───── SUPPLIED MATERIAL ─────
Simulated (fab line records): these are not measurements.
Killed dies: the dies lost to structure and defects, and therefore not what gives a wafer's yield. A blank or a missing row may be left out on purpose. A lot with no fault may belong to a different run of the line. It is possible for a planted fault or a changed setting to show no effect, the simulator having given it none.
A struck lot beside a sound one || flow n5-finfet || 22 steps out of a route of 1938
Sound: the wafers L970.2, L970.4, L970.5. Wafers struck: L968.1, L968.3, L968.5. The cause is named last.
─────

Exactly as they stand, repeat all the records.

Simulated (fab line records): these are not measurements.
Killed dies: the dies lost to structure and defects, and therefore not what gives a wafer's yield. A blank or a missing row may be left out on purpose. A lot with no fault may belong to a different run of the line. It is possible for a planted fault or a changed setting to show no effect, the simulator having given it none.
A struck lot beside a sound one || flow n5-finfet || 22 steps out of a route of 1938
Sound: the wafers L970.2, L970.4, L970.5. Wafers struck: L968.1, L968.3, L968.5. The cause is named last.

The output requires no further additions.